-.-.-

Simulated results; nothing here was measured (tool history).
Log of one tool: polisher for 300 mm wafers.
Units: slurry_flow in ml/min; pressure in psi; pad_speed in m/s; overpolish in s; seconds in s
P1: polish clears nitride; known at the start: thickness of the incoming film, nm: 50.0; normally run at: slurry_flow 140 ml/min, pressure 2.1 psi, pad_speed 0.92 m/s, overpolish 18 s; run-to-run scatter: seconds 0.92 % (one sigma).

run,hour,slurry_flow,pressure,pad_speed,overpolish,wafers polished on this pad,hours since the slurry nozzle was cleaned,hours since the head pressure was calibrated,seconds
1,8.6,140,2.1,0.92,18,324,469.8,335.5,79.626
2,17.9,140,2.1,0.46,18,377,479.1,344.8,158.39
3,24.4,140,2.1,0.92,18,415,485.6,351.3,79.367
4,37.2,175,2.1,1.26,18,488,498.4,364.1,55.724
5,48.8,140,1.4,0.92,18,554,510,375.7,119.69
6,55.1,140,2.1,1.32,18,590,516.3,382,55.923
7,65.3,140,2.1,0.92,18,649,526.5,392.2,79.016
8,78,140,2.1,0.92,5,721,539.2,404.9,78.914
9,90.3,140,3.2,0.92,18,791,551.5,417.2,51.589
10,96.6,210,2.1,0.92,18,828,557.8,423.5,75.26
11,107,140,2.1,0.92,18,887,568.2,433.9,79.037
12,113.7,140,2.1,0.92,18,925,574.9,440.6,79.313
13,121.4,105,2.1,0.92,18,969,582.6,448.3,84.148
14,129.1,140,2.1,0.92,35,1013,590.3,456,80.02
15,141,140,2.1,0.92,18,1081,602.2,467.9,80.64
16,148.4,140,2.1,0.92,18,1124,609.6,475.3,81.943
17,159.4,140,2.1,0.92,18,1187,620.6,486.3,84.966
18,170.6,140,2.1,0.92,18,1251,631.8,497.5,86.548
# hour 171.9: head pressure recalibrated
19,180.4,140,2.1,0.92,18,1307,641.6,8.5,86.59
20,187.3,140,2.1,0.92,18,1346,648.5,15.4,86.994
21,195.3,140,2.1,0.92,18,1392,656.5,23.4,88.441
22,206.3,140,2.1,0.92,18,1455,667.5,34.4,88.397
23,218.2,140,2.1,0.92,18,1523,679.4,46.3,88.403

-.-.-

Output the lines above between the one holding "Units: slurry_flow in" and the one holding "P1: polish clears", inclusive, with nothing before or after them.

## Task solution
Units: slurry_flow in ml/min; pressure in psi; pad_speed in m/s; overpolish in s; seconds in s
P1: polish clears nitride; known at the start: thickness of the incoming film, nm: 50.0; normally run at: slurry_flow 140 ml/min, pressure 2.1 psi, pad_speed 0.92 m/s, overpolish 18 s; run-to-run scatter: seconds 0.92 % (one sigma).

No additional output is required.